###

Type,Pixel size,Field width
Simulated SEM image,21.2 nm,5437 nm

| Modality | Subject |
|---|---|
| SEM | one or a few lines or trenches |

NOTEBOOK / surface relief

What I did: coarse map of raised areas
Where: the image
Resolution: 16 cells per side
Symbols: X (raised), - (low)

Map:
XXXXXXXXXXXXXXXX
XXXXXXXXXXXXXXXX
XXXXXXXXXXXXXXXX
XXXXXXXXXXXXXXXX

###

_Work instruction:_ Could you restate the records above word for word?

_Answer space:_
Type,Pixel size,Field width
Simulated SEM image,21.2 nm,5437 nm

| Modality | Subject |
|---|---|
| SEM | one or a few lines or trenches |

NOTEBOOK / surface relief

What I did: coarse map of raised areas
Where: the image
Resolution: 16 cells per side
Symbols: X (raised), - (low)

Map:
XXXXXXXXXXXXXXXX
XXXXXXXXXXXXXXXX
XXXXXXXXXXXXXXXX
XXXXXXXXXXXXXXXX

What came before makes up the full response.